Brief = Nothing may be dropped or added when the entries below are copied.

______________________________

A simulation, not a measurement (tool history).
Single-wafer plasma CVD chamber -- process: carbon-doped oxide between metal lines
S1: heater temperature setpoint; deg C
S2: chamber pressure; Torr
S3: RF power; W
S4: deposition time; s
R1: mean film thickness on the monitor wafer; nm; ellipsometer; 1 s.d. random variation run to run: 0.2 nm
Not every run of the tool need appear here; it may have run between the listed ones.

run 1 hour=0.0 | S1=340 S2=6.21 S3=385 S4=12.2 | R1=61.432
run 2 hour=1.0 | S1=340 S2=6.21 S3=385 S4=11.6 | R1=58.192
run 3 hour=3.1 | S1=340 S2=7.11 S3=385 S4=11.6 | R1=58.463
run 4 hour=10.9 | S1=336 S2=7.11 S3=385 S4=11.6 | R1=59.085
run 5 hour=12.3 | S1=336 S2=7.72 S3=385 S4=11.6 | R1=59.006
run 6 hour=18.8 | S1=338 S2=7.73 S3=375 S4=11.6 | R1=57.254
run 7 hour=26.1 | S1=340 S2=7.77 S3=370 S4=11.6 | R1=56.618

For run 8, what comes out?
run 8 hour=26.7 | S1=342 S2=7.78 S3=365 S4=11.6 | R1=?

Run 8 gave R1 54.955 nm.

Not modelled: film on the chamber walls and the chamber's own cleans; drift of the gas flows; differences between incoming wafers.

______________________________

Response box =
A simulation, not a measurement (tool history).
Single-wafer plasma CVD chamber -- process: carbon-doped oxide between metal lines
S1: heater temperature setpoint; deg C
S2: chamber pressure; Torr
S3: RF power; W
S4: deposition time; s
R1: mean film thickness on the monitor wafer; nm; ellipsometer; 1 s.d. random variation run to run: 0.2 nm
Not every run of the tool need appear here; it may have run between the listed ones.

run 1 hour=0.0 | S1=340 S2=6.21 S3=385 S4=12.2 | R1=61.432
run 2 hour=1.0 | S1=340 S2=6.21 S3=385 S4=11.6 | R1=58.192
run 3 hour=3.1 | S1=340 S2=7.11 S3=385 S4=11.6 | R1=58.463
run 4 hour=10.9 | S1=336 S2=7.11 S3=385 S4=11.6 | R1=59.085
run 5 hour=12.3 | S1=336 S2=7.72 S3=385 S4=11.6 | R1=59.006
run 6 hour=18.8 | S1=338 S2=7.73 S3=375 S4=11.6 | R1=57.254
run 7 hour=26.1 | S1=340 S2=7.77 S3=370 S4=11.6 | R1=56.618

For run 8, what comes out?
run 8 hour=26.7 | S1=342 S2=7.78 S3=365 S4=11.6 | R1=?

Run 8 gave R1 54.955 nm.

Not modelled: film on the chamber walls and the chamber's own cleans; drift of the gas flows; differences between incoming wafers.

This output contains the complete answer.